### LISTED ENTRIES
# # # # # # #
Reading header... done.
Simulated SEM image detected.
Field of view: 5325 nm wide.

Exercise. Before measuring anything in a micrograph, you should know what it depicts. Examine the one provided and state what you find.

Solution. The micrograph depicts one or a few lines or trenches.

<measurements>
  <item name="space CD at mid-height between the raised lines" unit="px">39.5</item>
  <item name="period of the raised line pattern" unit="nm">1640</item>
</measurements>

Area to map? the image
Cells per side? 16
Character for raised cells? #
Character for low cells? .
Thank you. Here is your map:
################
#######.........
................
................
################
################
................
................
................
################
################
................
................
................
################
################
# # # # # # #

### REQUIRED ACTION
What is needed is an exact repetition of the lines from the first line of the records through the line containing "<measurements>", both ends included, and nothing more.

### EXERCISE RESPONSE
Reading header... done.
Simulated SEM image detected.
Field of view: 5325 nm wide.

Exercise. Before measuring anything in a micrograph, you should know what it depicts. Examine the one provided and state what you find.

Solution. The micrograph depicts one or a few lines or trenches.

<measurements>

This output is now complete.